Each entry needs to be reproduced exactly as it is.

→ **Dataset excerpts**:
==*==
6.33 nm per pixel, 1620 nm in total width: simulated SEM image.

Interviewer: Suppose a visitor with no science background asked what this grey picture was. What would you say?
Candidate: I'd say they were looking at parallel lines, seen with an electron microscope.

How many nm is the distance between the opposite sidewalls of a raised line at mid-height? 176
==*==

→ **Exercise solution**:
6.33 nm per pixel, 1620 nm in total width: simulated SEM image.

Interviewer: Suppose a visitor with no science background asked what this grey picture was. What would you say?
Candidate: I'd say they were looking at parallel lines, seen with an electron microscope.

How many nm is the distance between the opposite sidewalls of a raised line at mid-height? 176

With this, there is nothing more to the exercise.